- **Records shown**
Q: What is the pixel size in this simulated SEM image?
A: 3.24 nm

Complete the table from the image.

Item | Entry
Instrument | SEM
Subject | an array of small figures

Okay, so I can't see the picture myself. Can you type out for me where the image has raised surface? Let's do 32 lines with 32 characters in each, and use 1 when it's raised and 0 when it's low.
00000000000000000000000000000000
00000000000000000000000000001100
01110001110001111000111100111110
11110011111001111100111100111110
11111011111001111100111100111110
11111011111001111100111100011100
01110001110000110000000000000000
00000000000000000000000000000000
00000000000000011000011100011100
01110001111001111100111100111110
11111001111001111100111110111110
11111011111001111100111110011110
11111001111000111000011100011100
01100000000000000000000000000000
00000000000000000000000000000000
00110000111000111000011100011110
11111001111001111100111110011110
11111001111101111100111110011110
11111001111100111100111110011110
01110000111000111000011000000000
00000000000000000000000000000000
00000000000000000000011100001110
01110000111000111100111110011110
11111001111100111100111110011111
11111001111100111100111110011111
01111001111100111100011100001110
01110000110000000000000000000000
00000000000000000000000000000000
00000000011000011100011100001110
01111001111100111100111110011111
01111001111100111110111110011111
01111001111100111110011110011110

- **Work task**
The entries are to be repeated exactly, with nothing altered.

- **Exercise answer**
Q: What is the pixel size in this simulated SEM image?
A: 3.24 nm

Complete the table from the image.

Item | Entry
Instrument | SEM
Subject | an array of small figures

Okay, so I can't see the picture myself. Can you type out for me where the image has raised surface? Let's do 32 lines with 32 characters in each, and use 1 when it's raised and 0 when it's low.
00000000000000000000000000000000
00000000000000000000000000001100
01110001110001111000111100111110
11110011111001111100111100111110
11111011111001111100111100111110
11111011111001111100111100011100
01110001110000110000000000000000
00000000000000000000000000000000
00000000000000011000011100011100
01110001111001111100111100111110
11111001111001111100111110111110
11111011111001111100111110011110
11111001111000111000011100011100
01100000000000000000000000000000
00000000000000000000000000000000
00110000111000111000011100011110
11111001111001111100111110011110
11111001111101111100111110011110
11111001111100111100111110011110
01110000111000111000011000000000
00000000000000000000000000000000
00000000000000000000011100001110
01110000111000111100111110011110
11111001111100111100111110011111
11111001111100111100111110011111
01111001111100111100011100001110
01110000110000000000000000000000
00000000000000000000000000000000
00000000011000011100011100001110
01111001111100111100111110011111
01111001111100111110111110011111
01111001111100111110011110011110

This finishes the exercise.